[Record set]

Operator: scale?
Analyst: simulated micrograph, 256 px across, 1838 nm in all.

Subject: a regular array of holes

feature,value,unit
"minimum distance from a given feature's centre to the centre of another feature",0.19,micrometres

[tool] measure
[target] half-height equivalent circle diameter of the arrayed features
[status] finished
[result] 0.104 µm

[/Record set]

Look above for the line containing "[tool] measure". Output from there through the line containing "[status] finished", exactly and inclusively.

[tool] measure
[target] half-height equivalent circle diameter of the arrayed features
[status] finished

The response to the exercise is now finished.